**Required action**
Find the line with "30 to 15: SiO2" in the entries below. Repeat it, every following line, and the line with "40 to 35: W throughout", exactly and with nothing added.

**The data**
───

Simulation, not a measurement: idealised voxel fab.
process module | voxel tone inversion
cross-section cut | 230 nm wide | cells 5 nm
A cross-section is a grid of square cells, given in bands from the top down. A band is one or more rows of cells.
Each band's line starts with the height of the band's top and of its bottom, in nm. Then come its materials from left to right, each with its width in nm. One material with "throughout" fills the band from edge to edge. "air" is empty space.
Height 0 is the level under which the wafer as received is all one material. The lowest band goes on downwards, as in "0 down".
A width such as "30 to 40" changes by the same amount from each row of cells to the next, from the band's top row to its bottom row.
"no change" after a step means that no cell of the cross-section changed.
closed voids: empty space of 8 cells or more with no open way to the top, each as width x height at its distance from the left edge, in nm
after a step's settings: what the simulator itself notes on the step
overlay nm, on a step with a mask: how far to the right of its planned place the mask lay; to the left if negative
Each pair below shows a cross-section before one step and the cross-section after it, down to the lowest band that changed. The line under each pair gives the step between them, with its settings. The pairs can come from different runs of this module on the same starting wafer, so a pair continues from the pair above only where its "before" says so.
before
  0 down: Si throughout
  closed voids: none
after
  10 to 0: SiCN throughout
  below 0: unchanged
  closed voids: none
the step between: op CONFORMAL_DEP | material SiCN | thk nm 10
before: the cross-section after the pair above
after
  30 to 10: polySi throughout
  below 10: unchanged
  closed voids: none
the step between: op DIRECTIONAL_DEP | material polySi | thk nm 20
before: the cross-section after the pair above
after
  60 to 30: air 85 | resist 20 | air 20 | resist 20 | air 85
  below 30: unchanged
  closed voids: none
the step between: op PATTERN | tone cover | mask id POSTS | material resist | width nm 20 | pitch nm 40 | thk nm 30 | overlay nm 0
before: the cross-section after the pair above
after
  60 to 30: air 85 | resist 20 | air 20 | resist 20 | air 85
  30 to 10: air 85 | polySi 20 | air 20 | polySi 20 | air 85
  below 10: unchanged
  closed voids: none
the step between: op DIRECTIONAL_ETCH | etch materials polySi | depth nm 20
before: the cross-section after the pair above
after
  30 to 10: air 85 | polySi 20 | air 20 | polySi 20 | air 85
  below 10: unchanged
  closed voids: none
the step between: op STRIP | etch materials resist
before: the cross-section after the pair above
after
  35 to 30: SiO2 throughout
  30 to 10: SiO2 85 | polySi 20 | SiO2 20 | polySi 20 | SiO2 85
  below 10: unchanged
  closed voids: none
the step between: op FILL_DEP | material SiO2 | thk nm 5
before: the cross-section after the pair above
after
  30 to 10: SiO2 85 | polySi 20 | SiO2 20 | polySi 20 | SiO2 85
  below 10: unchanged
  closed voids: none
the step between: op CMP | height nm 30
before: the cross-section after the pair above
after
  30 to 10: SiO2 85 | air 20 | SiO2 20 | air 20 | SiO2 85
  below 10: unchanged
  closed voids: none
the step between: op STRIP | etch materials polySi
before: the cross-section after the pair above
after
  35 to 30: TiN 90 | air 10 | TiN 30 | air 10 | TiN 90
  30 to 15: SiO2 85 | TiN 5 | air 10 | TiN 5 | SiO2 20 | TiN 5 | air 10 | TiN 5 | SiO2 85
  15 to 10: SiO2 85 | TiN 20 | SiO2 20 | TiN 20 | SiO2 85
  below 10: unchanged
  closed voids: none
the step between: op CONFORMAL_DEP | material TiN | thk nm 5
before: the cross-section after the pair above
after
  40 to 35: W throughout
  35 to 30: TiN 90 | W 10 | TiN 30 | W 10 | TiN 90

───

**Answer space**
  30 to 15: SiO2 85 | TiN 5 | air 10 | TiN 5 | SiO2 20 | TiN 5 | air 10 | TiN 5 | SiO2 85
  15 to 10: SiO2 85 | TiN 20 | SiO2 20 | TiN 20 | SiO2 85
  below 10: unchanged
  closed voids: none
the step between: op CONFORMAL_DEP | material TiN | thk nm 5
before: the cross-section after the pair above
after
  40 to 35: W throughout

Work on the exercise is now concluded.